→ **Dataset excerpts**
=== Begin Enclosure ===
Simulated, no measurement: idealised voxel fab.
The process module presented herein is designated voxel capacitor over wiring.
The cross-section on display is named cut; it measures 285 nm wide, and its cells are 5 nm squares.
=== End Enclosure ===

→ **Required action**
Return all of the data above, keeping every line exactly as it appears.

→ **Task solution**
Simulated, no measurement: idealised voxel fab.
The process module presented herein is designated voxel capacitor over wiring.
The cross-section on display is named cut; it measures 285 nm wide, and its cells are 5 nm squares.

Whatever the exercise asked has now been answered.